Starting with the line containing "S3: parts of" and going on through the line containing "P3: etch of", return the lines of the data below exactly, and only those.

#### Available data ####

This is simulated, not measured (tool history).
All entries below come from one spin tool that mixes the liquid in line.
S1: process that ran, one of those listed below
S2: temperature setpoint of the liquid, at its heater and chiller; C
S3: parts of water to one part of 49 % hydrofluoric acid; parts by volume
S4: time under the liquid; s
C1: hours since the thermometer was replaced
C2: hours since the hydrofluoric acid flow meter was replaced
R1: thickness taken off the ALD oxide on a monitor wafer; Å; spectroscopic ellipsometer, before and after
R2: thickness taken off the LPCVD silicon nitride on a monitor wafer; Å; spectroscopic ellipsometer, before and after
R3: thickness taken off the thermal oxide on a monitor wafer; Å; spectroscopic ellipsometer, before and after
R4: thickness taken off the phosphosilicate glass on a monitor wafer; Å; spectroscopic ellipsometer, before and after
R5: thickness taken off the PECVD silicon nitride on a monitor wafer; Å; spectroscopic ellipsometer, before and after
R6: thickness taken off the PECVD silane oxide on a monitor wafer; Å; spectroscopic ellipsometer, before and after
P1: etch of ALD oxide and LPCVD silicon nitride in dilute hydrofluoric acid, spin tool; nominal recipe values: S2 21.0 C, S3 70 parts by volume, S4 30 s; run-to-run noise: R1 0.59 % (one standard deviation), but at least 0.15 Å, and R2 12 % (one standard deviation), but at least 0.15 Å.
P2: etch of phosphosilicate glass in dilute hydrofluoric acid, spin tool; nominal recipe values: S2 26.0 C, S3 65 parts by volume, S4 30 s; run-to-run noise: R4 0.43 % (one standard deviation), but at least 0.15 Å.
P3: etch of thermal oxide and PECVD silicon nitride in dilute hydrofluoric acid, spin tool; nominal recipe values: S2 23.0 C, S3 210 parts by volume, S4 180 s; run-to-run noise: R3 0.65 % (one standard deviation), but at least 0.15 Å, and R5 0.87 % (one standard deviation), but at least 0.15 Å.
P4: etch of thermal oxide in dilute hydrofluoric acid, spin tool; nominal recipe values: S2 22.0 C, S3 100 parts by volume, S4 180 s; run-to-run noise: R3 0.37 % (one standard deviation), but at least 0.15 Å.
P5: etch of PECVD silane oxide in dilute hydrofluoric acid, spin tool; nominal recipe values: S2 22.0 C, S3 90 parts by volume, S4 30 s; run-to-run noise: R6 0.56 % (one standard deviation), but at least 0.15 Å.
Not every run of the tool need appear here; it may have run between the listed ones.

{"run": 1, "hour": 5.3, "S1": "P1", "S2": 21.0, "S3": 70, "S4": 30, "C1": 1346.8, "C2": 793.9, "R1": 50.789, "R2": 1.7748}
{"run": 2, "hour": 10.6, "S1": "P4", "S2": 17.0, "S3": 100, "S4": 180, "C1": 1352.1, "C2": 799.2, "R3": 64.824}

####

Task result >>
S3: parts of water to one part of 49 % hydrofluoric acid; parts by volume
S4: time under the liquid; s
C1: hours since the thermometer was replaced
C2: hours since the hydrofluoric acid flow meter was replaced
R1: thickness taken off the ALD oxide on a monitor wafer; Å; spectroscopic ellipsometer, before and after
R2: thickness taken off the LPCVD silicon nitride on a monitor wafer; Å; spectroscopic ellipsometer, before and after
R3: thickness taken off the thermal oxide on a monitor wafer; Å; spectroscopic ellipsometer, before and after
R4: thickness taken off the phosphosilicate glass on a monitor wafer; Å; spectroscopic ellipsometer, before and after
R5: thickness taken off the PECVD silicon nitride on a monitor wafer; Å; spectroscopic ellipsometer, before and after
R6: thickness taken off the PECVD silane oxide on a monitor wafer; Å; spectroscopic ellipsometer, before and after
P1: etch of ALD oxide and LPCVD silicon nitride in dilute hydrofluoric acid, spin tool; nominal recipe values: S2 21.0 C, S3 70 parts by volume, S4 30 s; run-to-run noise: R1 0.59 % (one standard deviation), but at least 0.15 Å, and R2 12 % (one standard deviation), but at least 0.15 Å.
P2: etch of phosphosilicate glass in dilute hydrofluoric acid, spin tool; nominal recipe values: S2 26.0 C, S3 65 parts by volume, S4 30 s; run-to-run noise: R4 0.43 % (one standard deviation), but at least 0.15 Å.
P3: etch of thermal oxide and PECVD silicon nitride in dilute hydrofluoric acid, spin tool; nominal recipe values: S2 23.0 C, S3 210 parts by volume, S4 180 s; run-to-run noise: R3 0.65 % (one standard deviation), but at least 0.15 Å, and R5 0.87 % (one standard deviation), but at least 0.15 Å.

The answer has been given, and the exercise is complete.